* _Input data_:
[Start of section]
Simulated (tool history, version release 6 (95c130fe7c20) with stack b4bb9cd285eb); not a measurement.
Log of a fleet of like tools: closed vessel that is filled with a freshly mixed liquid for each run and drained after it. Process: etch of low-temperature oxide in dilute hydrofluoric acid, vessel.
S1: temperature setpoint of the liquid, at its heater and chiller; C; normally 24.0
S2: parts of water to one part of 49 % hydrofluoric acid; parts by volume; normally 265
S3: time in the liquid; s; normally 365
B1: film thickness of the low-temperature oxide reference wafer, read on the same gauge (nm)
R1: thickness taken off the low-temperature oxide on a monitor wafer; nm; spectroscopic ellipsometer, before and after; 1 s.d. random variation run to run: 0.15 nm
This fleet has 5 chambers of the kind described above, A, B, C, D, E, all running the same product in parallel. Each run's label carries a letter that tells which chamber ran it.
[End of section]

* _Activity_:
Please reproduce the entire listing, exactly as shown.

* _Your response_:
Simulated (tool history, version release 6 (95c130fe7c20) with stack b4bb9cd285eb); not a measurement.
Log of a fleet of like tools: closed vessel that is filled with a freshly mixed liquid for each run and drained after it. Process: etch of low-temperature oxide in dilute hydrofluoric acid, vessel.
S1: temperature setpoint of the liquid, at its heater and chiller; C; normally 24.0
S2: parts of water to one part of 49 % hydrofluoric acid; parts by volume; normally 265
S3: time in the liquid; s; normally 365
B1: film thickness of the low-temperature oxide reference wafer, read on the same gauge (nm)
R1: thickness taken off the low-temperature oxide on a monitor wafer; nm; spectroscopic ellipsometer, before and after; 1 s.d. random variation run to run: 0.15 nm
This fleet has 5 chambers of the kind described above, A, B, C, D, E, all running the same product in parallel. Each run's label carries a letter that tells which chamber ran it.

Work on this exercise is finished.